=== Section Start ===
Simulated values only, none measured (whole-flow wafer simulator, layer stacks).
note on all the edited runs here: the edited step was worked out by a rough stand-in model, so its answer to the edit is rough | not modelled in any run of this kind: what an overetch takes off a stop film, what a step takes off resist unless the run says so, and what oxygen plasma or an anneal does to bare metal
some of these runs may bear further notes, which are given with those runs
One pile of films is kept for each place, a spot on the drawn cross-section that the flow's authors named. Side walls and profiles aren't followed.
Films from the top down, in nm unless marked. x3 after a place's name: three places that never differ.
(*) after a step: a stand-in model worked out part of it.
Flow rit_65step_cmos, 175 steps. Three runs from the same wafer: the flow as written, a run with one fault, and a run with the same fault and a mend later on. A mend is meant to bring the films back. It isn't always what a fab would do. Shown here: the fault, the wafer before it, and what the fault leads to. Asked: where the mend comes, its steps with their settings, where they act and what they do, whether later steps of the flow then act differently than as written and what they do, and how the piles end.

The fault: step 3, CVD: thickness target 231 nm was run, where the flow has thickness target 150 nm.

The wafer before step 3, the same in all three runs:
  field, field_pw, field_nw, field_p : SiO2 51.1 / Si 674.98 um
=== Section End ===

An exact copy of every record is required.

Simulated values only, none measured (whole-flow wafer simulator, layer stacks).
note on all the edited runs here: the edited step was worked out by a rough stand-in model, so its answer to the edit is rough | not modelled in any run of this kind: what an overetch takes off a stop film, what a step takes off resist unless the run says so, and what oxygen plasma or an anneal does to bare metal
some of these runs may bear further notes, which are given with those runs
One pile of films is kept for each place, a spot on the drawn cross-section that the flow's authors named. Side walls and profiles aren't followed.
Films from the top down, in nm unless marked. x3 after a place's name: three places that never differ.
(*) after a step: a stand-in model worked out part of it.
Flow rit_65step_cmos, 175 steps. Three runs from the same wafer: the flow as written, a run with one fault, and a run with the same fault and a mend later on. A mend is meant to bring the films back. It isn't always what a fab would do. Shown here: the fault, the wafer before it, and what the fault leads to. Asked: where the mend comes, its steps with their settings, where they act and what they do, whether later steps of the flow then act differently than as written and what they do, and how the piles end.

The fault: step 3, CVD: thickness target 231 nm was run, where the flow has thickness target 150 nm.

The wafer before step 3, the same in all three runs:
  field, field_pw, field_nw, field_p : SiO2 51.1 / Si 674.98 um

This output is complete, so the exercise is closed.